Could you retype every record below exactly as it appears?

▬▬▬

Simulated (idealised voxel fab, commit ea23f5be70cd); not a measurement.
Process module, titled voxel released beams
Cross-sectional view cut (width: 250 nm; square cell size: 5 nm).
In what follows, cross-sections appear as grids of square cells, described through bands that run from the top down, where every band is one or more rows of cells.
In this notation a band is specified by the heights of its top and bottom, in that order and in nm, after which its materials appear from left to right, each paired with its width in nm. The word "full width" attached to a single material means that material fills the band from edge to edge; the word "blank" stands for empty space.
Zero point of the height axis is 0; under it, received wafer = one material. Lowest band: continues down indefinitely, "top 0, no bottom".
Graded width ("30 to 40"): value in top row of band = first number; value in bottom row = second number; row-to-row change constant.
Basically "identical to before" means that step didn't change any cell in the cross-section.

▬▬▬

• [EXERCISE OUTPUT]
Simulated (idealised voxel fab, commit ea23f5be70cd); not a measurement.
Process module, titled voxel released beams
Cross-sectional view cut (width: 250 nm; square cell size: 5 nm).
In what follows, cross-sections appear as grids of square cells, described through bands that run from the top down, where every band is one or more rows of cells.
In this notation a band is specified by the heights of its top and bottom, in that order and in nm, after which its materials appear from left to right, each paired with its width in nm. The word "full width" attached to a single material means that material fills the band from edge to edge; the word "blank" stands for empty space.
Zero point of the height axis is 0; under it, received wafer = one material. Lowest band: continues down indefinitely, "top 0, no bottom".
Graded width ("30 to 40"): value in top row of band = first number; value in bottom row = second number; row-to-row change constant.
Basically "identical to before" means that step didn't change any cell in the cross-section.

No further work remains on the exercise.